### EXCERPTED DATA
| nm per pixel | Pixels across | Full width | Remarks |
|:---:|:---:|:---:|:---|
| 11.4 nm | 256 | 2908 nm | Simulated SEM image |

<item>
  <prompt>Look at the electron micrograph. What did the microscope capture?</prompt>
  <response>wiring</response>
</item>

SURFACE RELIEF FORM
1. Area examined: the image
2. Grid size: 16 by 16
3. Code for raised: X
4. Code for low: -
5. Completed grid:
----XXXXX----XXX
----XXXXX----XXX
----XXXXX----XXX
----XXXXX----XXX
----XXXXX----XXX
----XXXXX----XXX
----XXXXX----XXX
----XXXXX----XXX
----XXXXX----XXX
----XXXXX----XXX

### ASSIGNMENT
Transcribe the records exactly as given.

### EXERCISE SOLUTION
| nm per pixel | Pixels across | Full width | Remarks |
|:---:|:---:|:---:|:---|
| 11.4 nm | 256 | 2908 nm | Simulated SEM image |

<item>
  <prompt>Look at the electron micrograph. What did the microscope capture?</prompt>
  <response>wiring</response>
</item>

SURFACE RELIEF FORM
1. Area examined: the image
2. Grid size: 16 by 16
3. Code for raised: X
4. Code for low: -
5. Completed grid:
----XXXXX----XXX
----XXXXX----XXX
----XXXXX----XXX
----XXXXX----XXX
----XXXXX----XXX
----XXXXX----XXX
----XXXXX----XXX
----XXXXX----XXX
----XXXXX----XXX
----XXXXX----XXX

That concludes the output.